* **Data section**:
────────────────
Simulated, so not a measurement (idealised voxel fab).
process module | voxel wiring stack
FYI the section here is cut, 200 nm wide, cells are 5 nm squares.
────────────────

* **Assigned task**: Your output should match the records above word for word.

* **Solution**:
Simulated, so not a measurement (idealised voxel fab).
process module | voxel wiring stack
FYI the section here is cut, 200 nm wide, cells are 5 nm squares.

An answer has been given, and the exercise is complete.